=== Section Start ===
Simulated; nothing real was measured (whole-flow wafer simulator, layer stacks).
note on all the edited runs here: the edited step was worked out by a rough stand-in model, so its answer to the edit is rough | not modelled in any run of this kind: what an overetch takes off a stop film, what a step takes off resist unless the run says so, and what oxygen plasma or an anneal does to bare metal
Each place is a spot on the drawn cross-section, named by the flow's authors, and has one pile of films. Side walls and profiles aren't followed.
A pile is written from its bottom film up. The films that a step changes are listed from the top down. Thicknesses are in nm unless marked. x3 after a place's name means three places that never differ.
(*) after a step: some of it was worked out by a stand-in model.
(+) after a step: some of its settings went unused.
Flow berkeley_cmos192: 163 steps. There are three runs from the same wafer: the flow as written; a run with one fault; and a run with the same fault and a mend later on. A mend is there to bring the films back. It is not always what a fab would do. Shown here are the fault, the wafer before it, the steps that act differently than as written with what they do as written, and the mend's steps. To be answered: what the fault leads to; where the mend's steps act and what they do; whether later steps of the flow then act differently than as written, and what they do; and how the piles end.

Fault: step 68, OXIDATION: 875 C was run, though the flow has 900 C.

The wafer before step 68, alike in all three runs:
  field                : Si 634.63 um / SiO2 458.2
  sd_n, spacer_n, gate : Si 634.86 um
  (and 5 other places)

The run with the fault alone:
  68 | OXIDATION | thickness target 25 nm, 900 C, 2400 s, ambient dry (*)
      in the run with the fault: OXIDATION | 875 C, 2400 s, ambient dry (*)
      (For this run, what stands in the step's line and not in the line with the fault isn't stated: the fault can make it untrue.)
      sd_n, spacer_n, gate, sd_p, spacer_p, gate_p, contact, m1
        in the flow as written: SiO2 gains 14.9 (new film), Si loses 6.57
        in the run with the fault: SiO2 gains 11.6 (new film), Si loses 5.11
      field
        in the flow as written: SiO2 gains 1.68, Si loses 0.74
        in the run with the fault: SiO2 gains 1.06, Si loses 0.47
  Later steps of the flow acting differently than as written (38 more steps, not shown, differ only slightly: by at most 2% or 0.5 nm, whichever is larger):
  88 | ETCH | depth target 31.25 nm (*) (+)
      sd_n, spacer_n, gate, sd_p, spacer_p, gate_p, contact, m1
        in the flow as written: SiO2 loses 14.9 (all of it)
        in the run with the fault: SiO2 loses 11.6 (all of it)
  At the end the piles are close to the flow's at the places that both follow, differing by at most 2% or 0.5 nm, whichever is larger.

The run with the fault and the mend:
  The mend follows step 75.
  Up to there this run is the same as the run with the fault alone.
=== Section End ===

-- REQUIRED ACTION --
Up to and including the line with "Each place is", please return the records exactly, beginning from their first line.

-- TASK ANSWER --
Simulated; nothing real was measured (whole-flow wafer simulator, layer stacks).
note on all the edited runs here: the edited step was worked out by a rough stand-in model, so its answer to the edit is rough | not modelled in any run of this kind: what an overetch takes off a stop film, what a step takes off resist unless the run says so, and what oxygen plasma or an anneal does to bare metal
Each place is a spot on the drawn cross-section, named by the flow's authors, and has one pile of films. Side walls and profiles aren't followed.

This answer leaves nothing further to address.